Work item:
Beginning with the line that holds "One pile of" in the data below, give again every line through the one that holds "8 PEB: KrF resist, 90 s", exactly as written.

Provided information:
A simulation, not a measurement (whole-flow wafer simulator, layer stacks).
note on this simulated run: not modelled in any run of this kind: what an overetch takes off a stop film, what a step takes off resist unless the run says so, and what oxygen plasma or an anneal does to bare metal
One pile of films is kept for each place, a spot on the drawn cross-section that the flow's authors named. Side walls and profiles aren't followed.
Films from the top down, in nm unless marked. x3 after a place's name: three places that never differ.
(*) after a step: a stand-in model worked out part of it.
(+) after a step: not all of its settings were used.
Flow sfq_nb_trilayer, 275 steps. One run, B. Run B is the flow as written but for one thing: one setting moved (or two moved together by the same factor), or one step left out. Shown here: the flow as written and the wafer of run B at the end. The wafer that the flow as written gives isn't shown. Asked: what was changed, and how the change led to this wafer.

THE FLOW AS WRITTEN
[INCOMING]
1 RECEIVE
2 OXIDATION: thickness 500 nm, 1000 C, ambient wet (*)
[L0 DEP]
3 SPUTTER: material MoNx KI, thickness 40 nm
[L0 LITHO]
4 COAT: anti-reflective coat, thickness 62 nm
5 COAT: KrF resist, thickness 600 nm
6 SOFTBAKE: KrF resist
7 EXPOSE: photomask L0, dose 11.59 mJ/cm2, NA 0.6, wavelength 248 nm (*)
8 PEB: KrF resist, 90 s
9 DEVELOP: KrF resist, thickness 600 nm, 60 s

Answer section:
One pile of films is kept for each place, a spot on the drawn cross-section that the flow's authors named. Side walls and profiles aren't followed.
Films from the top down, in nm unless marked. x3 after a place's name: three places that never differ.
(*) after a step: a stand-in model worked out part of it.
(+) after a step: not all of its settings were used.
Flow sfq_nb_trilayer, 275 steps. One run, B. Run B is the flow as written but for one thing: one setting moved (or two moved together by the same factor), or one step left out. Shown here: the flow as written and the wafer of run B at the end. The wafer that the flow as written gives isn't shown. Asked: what was changed, and how the change led to this wafer.

THE FLOW AS WRITTEN
[INCOMING]
1 RECEIVE
2 OXIDATION: thickness 500 nm, 1000 C, ambient wet (*)
[L0 DEP]
3 SPUTTER: material MoNx KI, thickness 40 nm
[L0 LITHO]
4 COAT: anti-reflective coat, thickness 62 nm
5 COAT: KrF resist, thickness 600 nm
6 SOFTBAKE: KrF resist
7 EXPOSE: photomask L0, dose 11.59 mJ/cm2, NA 0.6, wavelength 248 nm (*)
8 PEB: KrF resist, 90 s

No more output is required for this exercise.